◆ EXERCISE ◆
Reproduce the full listing without a single change.

-------

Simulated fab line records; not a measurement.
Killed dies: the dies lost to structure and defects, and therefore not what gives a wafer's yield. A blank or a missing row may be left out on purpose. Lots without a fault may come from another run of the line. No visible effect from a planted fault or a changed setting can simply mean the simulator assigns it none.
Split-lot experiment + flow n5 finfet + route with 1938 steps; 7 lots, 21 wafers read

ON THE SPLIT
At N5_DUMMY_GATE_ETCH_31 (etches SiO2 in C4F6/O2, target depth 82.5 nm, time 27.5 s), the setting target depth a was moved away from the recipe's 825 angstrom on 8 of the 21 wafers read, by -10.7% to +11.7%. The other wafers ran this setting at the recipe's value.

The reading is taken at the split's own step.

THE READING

-------

◆ ANSWER BOX ◆
Simulated fab line records; not a measurement.
Killed dies: the dies lost to structure and defects, and therefore not what gives a wafer's yield. A blank or a missing row may be left out on purpose. Lots without a fault may come from another run of the line. No visible effect from a planted fault or a changed setting can simply mean the simulator assigns it none.
Split-lot experiment + flow n5 finfet + route with 1938 steps; 7 lots, 21 wafers read

ON THE SPLIT
At N5_DUMMY_GATE_ETCH_31 (etches SiO2 in C4F6/O2, target depth 82.5 nm, time 27.5 s), the setting target depth a was moved away from the recipe's 825 angstrom on 8 of the 21 wafers read, by -10.7% to +11.7%. The other wafers ran this setting at the recipe's value.

The reading is taken at the split's own step.

THE READING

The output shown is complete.